## ASSIGNED TASK:
Can you return the records below exactly as they stand, but only from the first line through the one with "Section cut is"?

━━━━━━━━━━━━━━━━
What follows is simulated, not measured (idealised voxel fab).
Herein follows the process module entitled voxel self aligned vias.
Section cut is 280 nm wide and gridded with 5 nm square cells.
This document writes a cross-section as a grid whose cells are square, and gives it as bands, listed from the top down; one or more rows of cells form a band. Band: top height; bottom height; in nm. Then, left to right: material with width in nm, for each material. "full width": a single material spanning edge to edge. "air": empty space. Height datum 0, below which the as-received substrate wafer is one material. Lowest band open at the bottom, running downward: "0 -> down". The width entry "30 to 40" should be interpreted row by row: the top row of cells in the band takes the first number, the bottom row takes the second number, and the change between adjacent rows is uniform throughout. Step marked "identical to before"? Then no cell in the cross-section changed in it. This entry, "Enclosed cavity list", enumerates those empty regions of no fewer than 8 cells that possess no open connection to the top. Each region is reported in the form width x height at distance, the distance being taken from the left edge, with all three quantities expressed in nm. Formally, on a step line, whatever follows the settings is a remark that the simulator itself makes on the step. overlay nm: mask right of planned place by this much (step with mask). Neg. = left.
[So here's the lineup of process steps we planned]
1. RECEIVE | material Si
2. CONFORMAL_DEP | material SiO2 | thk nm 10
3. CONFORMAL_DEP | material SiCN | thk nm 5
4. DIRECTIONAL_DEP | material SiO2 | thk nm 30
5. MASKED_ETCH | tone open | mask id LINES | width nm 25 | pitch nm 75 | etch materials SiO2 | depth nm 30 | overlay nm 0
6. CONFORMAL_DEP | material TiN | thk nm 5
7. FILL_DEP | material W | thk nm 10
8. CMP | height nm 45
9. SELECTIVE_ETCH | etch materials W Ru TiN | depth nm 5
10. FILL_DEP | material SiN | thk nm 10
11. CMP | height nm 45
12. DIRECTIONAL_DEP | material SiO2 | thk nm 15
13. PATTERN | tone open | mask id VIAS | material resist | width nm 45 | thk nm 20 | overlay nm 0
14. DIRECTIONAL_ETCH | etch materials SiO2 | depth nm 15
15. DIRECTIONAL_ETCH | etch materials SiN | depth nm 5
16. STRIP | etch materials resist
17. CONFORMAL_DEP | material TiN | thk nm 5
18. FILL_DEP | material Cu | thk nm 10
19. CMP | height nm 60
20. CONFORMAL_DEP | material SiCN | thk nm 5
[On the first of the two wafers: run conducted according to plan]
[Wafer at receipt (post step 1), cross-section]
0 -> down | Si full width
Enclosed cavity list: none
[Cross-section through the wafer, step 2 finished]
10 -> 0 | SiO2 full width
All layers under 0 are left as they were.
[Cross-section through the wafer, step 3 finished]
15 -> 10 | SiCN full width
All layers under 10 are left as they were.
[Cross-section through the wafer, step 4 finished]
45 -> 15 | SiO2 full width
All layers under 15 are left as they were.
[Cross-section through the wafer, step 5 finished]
━━━━━━━━━━━━━━━━

## ANSWER AREA:
What follows is simulated, not measured (idealised voxel fab).
Herein follows the process module entitled voxel self aligned vias.
Section cut is 280 nm wide and gridded with 5 nm square cells.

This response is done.